• [Records provided]:
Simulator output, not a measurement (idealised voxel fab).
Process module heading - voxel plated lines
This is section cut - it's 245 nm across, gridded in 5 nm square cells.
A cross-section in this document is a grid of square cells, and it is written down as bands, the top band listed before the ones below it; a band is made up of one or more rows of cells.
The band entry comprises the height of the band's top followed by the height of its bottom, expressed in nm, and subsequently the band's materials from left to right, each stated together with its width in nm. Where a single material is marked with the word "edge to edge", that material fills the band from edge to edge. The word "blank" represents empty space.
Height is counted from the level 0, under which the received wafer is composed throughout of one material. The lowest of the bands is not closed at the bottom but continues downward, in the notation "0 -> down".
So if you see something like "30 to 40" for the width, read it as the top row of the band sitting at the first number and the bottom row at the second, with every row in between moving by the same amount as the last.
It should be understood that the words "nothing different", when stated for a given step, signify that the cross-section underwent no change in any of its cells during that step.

• [Activity]: Exactly as shown, repeat every record.

• [Solution]:
Simulator output, not a measurement (idealised voxel fab).
Process module heading - voxel plated lines
This is section cut - it's 245 nm across, gridded in 5 nm square cells.
A cross-section in this document is a grid of square cells, and it is written down as bands, the top band listed before the ones below it; a band is made up of one or more rows of cells.
The band entry comprises the height of the band's top followed by the height of its bottom, expressed in nm, and subsequently the band's materials from left to right, each stated together with its width in nm. Where a single material is marked with the word "edge to edge", that material fills the band from edge to edge. The word "blank" represents empty space.
Height is counted from the level 0, under which the received wafer is composed throughout of one material. The lowest of the bands is not closed at the bottom but continues downward, in the notation "0 -> down".
So if you see something like "30 to 40" for the width, read it as the top row of the band sitting at the first number and the bottom row at the second, with every row in between moving by the same amount as the last.
It should be understood that the words "nothing different", when stated for a given step, signify that the cross-section underwent no change in any of its cells during that step.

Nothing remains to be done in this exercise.